*ACTION ITEM*
Up through the line that contains "A cross-section is", retype the entries exactly, beginning at the very first line.

*EXTRACTED DATA*
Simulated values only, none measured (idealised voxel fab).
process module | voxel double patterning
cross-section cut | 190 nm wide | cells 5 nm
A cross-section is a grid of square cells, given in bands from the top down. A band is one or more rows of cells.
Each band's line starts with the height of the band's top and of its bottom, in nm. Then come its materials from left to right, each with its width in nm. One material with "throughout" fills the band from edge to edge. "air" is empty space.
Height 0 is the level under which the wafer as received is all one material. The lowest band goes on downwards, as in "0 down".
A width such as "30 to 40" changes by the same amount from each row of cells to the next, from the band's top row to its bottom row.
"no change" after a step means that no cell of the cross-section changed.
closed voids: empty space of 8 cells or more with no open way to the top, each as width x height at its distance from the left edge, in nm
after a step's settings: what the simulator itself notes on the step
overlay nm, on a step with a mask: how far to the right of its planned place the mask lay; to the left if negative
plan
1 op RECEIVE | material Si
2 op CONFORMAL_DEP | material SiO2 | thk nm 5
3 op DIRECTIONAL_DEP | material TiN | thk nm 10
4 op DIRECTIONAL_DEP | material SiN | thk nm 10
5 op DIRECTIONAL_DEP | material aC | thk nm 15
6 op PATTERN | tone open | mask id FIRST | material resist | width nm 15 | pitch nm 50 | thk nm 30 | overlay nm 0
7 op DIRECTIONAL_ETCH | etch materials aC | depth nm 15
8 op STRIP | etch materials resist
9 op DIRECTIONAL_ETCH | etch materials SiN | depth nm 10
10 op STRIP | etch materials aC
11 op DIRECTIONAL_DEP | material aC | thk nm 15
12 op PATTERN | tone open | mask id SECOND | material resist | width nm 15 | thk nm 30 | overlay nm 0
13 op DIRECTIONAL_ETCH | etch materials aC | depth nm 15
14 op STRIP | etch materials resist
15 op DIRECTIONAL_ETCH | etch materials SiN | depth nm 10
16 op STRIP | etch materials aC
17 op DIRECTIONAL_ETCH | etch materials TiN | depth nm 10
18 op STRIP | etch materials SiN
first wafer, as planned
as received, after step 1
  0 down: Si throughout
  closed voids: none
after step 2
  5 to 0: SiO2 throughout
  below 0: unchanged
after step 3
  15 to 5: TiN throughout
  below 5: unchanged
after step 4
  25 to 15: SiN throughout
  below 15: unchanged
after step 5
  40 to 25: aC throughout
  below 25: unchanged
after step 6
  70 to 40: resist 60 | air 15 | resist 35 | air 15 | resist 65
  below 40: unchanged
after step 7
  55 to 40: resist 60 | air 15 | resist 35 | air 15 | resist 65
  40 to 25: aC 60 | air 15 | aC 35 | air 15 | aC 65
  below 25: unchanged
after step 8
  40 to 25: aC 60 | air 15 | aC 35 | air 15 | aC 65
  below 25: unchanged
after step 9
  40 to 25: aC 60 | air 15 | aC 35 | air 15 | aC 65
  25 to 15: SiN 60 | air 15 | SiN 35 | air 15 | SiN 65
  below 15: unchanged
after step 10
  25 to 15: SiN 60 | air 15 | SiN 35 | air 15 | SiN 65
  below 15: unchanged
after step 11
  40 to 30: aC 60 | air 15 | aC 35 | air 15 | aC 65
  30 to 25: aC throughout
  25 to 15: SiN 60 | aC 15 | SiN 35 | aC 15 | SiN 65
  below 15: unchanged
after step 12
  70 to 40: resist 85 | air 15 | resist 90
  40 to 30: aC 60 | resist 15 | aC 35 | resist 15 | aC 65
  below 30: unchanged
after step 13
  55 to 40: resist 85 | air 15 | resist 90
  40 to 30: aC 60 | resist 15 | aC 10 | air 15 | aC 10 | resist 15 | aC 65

*ANSWER SECTION*
Simulated values only, none measured (idealised voxel fab).
process module | voxel double patterning
cross-section cut | 190 nm wide | cells 5 nm
A cross-section is a grid of square cells, given in bands from the top down. A band is one or more rows of cells.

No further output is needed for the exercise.